=== Action item ===
The data below must be repeated exactly. Leave nothing out.

=== Record set ===
··········
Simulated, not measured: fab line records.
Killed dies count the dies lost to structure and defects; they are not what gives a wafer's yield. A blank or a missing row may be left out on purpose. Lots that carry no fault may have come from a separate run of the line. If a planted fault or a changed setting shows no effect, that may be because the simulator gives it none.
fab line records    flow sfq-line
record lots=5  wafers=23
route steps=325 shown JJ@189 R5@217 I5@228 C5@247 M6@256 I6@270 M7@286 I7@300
··········

=== Task response ===
Simulated, not measured: fab line records.
Killed dies count the dies lost to structure and defects; they are not what gives a wafer's yield. A blank or a missing row may be left out on purpose. Lots that carry no fault may have come from a separate run of the line. If a planted fault or a changed setting shows no effect, that may be because the simulator gives it none.
fab line records    flow sfq-line
record lots=5  wafers=23
route steps=325 shown JJ@189 R5@217 I5@228 C5@247 M6@256 I6@270 M7@286 I7@300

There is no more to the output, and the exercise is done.